=== Data extract ===
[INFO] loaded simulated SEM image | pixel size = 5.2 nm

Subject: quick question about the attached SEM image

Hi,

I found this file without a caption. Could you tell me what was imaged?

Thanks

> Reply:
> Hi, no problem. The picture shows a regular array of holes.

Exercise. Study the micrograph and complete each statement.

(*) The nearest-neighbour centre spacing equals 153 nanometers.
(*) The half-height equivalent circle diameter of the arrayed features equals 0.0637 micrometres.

=== Exercise ===
All that belongs in the answer is the lines from the start of the entries above through the line containing "(*) The nearest-neighbour", each given exactly.

=== Response ===
[INFO] loaded simulated SEM image | pixel size = 5.2 nm

Subject: quick question about the attached SEM image

Hi,

I found this file without a caption. Could you tell me what was imaged?

Thanks

> Reply:
> Hi, no problem. The picture shows a regular array of holes.

Exercise. Study the micrograph and complete each statement.

(*) The nearest-neighbour centre spacing equals 153 nanometers.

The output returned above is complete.